* REQUIREMENT: Return exactly those lines of the material below that fall between the line holding "S1: temperature setpoint" and the line holding "C3: hours since", inclusive.

* EXTRACTED MATERIAL:
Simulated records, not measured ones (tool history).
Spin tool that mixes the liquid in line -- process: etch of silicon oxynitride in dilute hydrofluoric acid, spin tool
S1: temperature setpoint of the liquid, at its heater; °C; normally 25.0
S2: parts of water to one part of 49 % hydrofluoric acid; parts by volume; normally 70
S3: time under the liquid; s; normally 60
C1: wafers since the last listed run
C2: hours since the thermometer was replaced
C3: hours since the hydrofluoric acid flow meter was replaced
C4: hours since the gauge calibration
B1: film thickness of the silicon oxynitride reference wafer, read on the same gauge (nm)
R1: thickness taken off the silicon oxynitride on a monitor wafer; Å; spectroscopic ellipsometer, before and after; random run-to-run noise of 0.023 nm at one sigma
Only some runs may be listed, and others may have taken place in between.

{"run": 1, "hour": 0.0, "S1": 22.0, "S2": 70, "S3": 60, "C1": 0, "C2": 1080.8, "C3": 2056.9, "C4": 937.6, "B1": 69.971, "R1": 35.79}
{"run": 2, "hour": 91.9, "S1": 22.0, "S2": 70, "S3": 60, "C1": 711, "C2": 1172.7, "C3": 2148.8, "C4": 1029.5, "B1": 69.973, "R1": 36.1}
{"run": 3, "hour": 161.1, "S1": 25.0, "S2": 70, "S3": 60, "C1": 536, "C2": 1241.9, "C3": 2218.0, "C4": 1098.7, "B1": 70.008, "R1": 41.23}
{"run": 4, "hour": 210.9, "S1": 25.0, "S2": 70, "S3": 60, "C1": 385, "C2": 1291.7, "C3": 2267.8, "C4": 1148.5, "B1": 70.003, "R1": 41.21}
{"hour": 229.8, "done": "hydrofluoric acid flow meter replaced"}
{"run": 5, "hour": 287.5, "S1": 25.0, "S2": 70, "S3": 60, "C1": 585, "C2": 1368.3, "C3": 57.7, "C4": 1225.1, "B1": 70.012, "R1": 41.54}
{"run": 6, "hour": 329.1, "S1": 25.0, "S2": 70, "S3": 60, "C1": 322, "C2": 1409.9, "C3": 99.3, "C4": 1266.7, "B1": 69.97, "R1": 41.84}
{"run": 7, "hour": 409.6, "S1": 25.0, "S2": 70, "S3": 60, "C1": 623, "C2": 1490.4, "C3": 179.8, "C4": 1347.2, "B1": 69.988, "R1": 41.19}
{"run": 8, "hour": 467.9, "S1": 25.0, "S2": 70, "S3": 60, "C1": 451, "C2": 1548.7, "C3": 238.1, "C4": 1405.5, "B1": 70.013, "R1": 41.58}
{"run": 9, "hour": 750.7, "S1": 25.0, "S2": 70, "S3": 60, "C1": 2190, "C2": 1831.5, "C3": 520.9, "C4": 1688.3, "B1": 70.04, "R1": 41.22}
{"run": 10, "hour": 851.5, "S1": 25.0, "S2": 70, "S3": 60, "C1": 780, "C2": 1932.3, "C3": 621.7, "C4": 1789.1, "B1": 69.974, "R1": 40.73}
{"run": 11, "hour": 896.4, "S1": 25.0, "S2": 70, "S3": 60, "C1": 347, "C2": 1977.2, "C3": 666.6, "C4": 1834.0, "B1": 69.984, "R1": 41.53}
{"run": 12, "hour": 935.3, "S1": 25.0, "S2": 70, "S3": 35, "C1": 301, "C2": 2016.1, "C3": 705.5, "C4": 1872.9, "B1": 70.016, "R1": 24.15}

* EXERCISE OUTPUT:
S1: temperature setpoint of the liquid, at its heater; °C; normally 25.0
S2: parts of water to one part of 49 % hydrofluoric acid; parts by volume; normally 70
S3: time under the liquid; s; normally 60
C1: wafers since the last listed run
C2: hours since the thermometer was replaced
C3: hours since the hydrofluoric acid flow meter was replaced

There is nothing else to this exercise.